*EXTRACTED ENTRIES:*
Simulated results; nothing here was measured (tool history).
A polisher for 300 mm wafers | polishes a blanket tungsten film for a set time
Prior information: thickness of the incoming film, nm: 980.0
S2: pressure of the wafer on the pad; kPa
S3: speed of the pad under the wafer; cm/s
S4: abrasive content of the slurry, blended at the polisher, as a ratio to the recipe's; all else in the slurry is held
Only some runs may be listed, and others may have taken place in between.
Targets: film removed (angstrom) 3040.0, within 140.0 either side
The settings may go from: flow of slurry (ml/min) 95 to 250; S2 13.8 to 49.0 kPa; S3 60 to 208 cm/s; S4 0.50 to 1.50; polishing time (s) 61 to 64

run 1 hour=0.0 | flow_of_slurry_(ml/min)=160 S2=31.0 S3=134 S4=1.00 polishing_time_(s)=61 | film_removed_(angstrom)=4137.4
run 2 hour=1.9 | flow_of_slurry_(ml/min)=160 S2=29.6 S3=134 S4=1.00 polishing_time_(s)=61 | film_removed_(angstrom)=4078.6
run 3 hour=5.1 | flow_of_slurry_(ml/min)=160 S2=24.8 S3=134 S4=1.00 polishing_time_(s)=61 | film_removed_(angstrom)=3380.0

*ASSIGNMENT:*
Starting at the first line of the entries above, please extract each line up to and including the line with "S2: pressure of the wafer on the pad; kPa", unchanged, and add nothing.

*RESULT:*
Simulated results; nothing here was measured (tool history).
A polisher for 300 mm wafers | polishes a blanket tungsten film for a set time
Prior information: thickness of the incoming film, nm: 980.0
S2: pressure of the wafer on the pad; kPa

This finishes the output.